Work item =>
Starting with the first line below, reproduce each line exactly until you have included the one bearing "cross-section cut | 250 nm wide | cells 5 nm".

▼

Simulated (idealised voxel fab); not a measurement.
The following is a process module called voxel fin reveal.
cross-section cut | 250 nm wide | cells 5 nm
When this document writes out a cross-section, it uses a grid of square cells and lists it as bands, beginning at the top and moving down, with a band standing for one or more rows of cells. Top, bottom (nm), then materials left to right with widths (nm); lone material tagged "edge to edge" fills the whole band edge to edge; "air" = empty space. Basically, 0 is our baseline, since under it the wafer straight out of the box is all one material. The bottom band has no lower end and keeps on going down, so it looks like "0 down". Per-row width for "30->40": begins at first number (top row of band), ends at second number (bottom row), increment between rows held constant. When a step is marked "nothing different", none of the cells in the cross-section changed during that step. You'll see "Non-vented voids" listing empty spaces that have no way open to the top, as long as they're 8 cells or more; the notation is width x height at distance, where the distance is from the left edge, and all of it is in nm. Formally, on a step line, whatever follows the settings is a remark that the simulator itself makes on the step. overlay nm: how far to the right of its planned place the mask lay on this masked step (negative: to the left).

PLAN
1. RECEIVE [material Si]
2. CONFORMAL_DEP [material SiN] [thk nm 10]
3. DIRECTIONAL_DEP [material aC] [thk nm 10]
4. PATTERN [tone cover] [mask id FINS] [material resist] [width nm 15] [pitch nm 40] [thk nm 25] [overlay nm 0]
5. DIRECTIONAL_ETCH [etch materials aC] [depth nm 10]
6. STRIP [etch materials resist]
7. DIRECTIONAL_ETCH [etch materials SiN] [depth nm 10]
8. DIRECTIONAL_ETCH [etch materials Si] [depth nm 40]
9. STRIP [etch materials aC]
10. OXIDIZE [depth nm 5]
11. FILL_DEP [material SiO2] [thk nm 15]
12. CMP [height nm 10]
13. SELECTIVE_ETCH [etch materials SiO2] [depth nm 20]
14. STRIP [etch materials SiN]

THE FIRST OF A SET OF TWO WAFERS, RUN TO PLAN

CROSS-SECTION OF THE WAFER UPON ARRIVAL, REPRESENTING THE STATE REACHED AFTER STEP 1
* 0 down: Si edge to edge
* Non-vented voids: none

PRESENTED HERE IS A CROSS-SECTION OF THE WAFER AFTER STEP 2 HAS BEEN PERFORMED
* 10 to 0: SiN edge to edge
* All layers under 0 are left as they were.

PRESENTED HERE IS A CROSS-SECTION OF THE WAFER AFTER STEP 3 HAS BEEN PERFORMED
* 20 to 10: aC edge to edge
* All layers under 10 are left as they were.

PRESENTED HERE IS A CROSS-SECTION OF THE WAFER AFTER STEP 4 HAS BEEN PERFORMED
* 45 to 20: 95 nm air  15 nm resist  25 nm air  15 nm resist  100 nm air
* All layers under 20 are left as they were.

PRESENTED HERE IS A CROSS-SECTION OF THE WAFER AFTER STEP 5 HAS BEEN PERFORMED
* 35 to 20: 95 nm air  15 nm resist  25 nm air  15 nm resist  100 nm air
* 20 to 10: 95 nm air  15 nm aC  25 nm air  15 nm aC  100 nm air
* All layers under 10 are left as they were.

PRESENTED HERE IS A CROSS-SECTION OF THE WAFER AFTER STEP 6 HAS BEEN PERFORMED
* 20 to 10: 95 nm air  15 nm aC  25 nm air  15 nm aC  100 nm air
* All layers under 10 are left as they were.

▲

Response =>
Simulated (idealised voxel fab); not a measurement.
The following is a process module called voxel fin reveal.
cross-section cut | 250 nm wide | cells 5 nm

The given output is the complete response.